● Action item
Your output should be the entries below, from the first line up to and including the line with "This is section", reproduced exactly and with no other lines.

=== Section Start ===

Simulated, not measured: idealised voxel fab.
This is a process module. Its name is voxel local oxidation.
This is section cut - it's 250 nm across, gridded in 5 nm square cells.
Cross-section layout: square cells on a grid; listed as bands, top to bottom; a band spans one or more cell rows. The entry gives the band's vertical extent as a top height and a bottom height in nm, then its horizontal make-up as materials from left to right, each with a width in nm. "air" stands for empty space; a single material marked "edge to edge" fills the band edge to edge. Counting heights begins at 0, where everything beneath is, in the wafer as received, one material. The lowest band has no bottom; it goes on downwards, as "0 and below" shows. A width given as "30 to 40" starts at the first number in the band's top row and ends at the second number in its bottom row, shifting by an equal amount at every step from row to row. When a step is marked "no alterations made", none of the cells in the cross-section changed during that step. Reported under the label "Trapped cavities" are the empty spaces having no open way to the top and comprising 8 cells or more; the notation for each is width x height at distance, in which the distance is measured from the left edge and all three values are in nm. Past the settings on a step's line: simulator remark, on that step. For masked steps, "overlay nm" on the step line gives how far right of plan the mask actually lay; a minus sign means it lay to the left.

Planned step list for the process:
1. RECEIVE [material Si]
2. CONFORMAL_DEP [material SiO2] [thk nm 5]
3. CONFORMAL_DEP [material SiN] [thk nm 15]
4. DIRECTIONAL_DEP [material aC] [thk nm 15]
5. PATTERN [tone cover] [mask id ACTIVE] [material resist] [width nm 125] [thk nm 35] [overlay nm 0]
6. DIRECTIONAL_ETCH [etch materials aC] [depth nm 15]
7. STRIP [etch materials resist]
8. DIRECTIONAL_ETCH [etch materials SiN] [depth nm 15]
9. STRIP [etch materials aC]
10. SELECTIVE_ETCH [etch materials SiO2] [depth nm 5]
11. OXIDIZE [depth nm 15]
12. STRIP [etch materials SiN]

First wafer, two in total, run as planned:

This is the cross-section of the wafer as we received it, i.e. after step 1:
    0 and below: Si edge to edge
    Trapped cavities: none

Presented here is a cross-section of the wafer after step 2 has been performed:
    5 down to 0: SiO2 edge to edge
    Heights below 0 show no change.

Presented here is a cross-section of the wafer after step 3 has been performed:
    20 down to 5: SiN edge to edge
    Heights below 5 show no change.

=== Section End ===

● Exercise result
Simulated, not measured: idealised voxel fab.
This is a process module. Its name is voxel local oxidation.
This is section cut - it's 250 nm across, gridded in 5 nm square cells.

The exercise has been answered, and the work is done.